- [Source material]
....
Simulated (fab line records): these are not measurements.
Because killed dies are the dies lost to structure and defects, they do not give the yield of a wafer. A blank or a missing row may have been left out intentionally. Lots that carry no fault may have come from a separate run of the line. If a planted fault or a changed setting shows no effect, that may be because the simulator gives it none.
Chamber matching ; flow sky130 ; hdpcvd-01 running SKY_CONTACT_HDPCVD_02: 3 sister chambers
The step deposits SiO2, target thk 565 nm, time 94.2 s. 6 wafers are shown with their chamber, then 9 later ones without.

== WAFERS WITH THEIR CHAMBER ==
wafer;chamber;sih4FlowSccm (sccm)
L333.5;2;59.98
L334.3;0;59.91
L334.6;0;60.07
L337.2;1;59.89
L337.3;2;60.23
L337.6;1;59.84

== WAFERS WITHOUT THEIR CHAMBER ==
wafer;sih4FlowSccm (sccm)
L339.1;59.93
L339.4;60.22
....

- [Activity] Copy every line of the records word for word.

- [Your response]
Simulated (fab line records): these are not measurements.
Because killed dies are the dies lost to structure and defects, they do not give the yield of a wafer. A blank or a missing row may have been left out intentionally. Lots that carry no fault may have come from a separate run of the line. If a planted fault or a changed setting shows no effect, that may be because the simulator gives it none.
Chamber matching ; flow sky130 ; hdpcvd-01 running SKY_CONTACT_HDPCVD_02: 3 sister chambers
The step deposits SiO2, target thk 565 nm, time 94.2 s. 6 wafers are shown with their chamber, then 9 later ones without.

== WAFERS WITH THEIR CHAMBER ==
wafer;chamber;sih4FlowSccm (sccm)
L333.5;2;59.98
L334.3;0;59.91
L334.6;0;60.07
L337.2;1;59.89
L337.3;2;60.23
L337.6;1;59.84

== WAFERS WITHOUT THEIR CHAMBER ==
wafer;sih4FlowSccm (sccm)
L339.1;59.93
L339.4;60.22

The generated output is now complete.